### Entries shown:
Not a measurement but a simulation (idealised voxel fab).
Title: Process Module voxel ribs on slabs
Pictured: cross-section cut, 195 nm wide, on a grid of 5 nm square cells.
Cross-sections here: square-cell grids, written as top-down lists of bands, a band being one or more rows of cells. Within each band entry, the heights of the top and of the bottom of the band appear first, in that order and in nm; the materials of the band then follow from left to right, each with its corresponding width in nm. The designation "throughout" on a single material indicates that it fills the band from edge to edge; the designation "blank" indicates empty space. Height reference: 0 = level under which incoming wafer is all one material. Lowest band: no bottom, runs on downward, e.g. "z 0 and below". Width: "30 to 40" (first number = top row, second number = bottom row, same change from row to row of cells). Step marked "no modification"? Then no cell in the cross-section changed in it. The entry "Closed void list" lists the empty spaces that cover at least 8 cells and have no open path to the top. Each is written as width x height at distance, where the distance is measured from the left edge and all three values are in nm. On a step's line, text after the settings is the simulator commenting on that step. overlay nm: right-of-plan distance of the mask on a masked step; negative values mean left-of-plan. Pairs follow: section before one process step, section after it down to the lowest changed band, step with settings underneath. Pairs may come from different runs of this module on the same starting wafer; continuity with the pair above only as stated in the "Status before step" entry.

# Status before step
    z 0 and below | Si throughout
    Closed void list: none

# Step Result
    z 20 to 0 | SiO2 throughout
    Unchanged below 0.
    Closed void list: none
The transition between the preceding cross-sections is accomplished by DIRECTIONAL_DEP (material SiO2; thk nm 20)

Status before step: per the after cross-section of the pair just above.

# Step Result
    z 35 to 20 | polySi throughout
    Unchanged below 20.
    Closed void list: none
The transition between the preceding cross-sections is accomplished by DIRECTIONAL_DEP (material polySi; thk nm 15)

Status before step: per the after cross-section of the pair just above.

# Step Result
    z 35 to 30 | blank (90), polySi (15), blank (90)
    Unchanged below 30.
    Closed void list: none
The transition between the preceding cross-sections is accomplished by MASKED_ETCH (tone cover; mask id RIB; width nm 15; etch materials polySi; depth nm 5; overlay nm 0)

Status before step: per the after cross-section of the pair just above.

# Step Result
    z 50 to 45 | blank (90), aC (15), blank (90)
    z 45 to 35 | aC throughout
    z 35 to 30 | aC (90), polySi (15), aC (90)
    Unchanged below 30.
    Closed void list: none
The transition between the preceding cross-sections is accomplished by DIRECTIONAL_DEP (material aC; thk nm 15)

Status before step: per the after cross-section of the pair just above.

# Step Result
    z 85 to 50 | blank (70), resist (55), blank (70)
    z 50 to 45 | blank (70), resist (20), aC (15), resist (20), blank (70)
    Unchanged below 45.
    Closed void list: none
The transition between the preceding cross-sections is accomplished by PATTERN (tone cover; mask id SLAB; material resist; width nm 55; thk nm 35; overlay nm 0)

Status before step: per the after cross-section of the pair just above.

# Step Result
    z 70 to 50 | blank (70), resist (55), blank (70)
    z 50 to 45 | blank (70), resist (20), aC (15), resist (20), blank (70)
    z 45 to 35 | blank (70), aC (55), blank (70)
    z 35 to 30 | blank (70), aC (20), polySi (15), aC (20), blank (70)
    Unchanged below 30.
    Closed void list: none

### Action item:
Output, unchanged, the lines of the listing above from the first one through the one holding "Pictured: cross-section cut, 195". Leave out every line after it.

### Response area:
Not a measurement but a simulation (idealised voxel fab).
Title: Process Module voxel ribs on slabs
Pictured: cross-section cut, 195 nm wide, on a grid of 5 nm square cells.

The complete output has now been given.